* [WORK ORDER]: The answer must be every entry, retyped without a single difference.

********
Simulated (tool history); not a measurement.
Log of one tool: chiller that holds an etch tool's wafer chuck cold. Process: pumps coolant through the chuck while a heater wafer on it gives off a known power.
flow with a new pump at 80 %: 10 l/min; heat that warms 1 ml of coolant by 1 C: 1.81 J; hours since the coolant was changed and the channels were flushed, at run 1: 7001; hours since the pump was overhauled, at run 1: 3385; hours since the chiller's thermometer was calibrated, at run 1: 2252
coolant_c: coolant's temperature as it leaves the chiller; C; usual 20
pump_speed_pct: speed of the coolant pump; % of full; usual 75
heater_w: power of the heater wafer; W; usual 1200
********

* [TASK RESPONSE]:
Simulated (tool history); not a measurement.
Log of one tool: chiller that holds an etch tool's wafer chuck cold. Process: pumps coolant through the chuck while a heater wafer on it gives off a known power.
flow with a new pump at 80 %: 10 l/min; heat that warms 1 ml of coolant by 1 C: 1.81 J; hours since the coolant was changed and the channels were flushed, at run 1: 7001; hours since the pump was overhauled, at run 1: 3385; hours since the chiller's thermometer was calibrated, at run 1: 2252
coolant_c: coolant's temperature as it leaves the chiller; C; usual 20
pump_speed_pct: speed of the coolant pump; % of full; usual 75
heater_w: power of the heater wafer; W; usual 1200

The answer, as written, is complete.